*** Records supplied ***
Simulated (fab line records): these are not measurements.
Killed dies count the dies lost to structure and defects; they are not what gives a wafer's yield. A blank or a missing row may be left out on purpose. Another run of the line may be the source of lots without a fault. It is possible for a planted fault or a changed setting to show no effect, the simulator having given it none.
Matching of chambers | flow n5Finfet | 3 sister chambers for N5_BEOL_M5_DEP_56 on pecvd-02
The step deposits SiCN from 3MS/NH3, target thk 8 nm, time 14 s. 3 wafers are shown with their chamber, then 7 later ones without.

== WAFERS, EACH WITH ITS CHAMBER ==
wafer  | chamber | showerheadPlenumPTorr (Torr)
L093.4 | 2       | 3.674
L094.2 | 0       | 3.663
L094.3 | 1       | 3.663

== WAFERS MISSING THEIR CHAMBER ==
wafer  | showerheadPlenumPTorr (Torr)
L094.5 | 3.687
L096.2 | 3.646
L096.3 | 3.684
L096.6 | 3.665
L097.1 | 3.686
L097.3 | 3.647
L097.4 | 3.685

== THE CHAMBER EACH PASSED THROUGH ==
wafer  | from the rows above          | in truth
*** End of Records supplied ***

Your task is to reproduce all the records above exactly as they appear.

→ Written solution:
Simulated (fab line records): these are not measurements.
Killed dies count the dies lost to structure and defects; they are not what gives a wafer's yield. A blank or a missing row may be left out on purpose. Another run of the line may be the source of lots without a fault. It is possible for a planted fault or a changed setting to show no effect, the simulator having given it none.
Matching of chambers | flow n5Finfet | 3 sister chambers for N5_BEOL_M5_DEP_56 on pecvd-02
The step deposits SiCN from 3MS/NH3, target thk 8 nm, time 14 s. 3 wafers are shown with their chamber, then 7 later ones without.

== WAFERS, EACH WITH ITS CHAMBER ==
wafer  | chamber | showerheadPlenumPTorr (Torr)
L093.4 | 2       | 3.674
L094.2 | 0       | 3.663
L094.3 | 1       | 3.663

== WAFERS MISSING THEIR CHAMBER ==
wafer  | showerheadPlenumPTorr (Torr)
L094.5 | 3.687
L096.2 | 3.646
L096.3 | 3.684
L096.6 | 3.665
L097.1 | 3.686
L097.3 | 3.647
L097.4 | 3.685

== THE CHAMBER EACH PASSED THROUGH ==
wafer  | from the rows above          | in truth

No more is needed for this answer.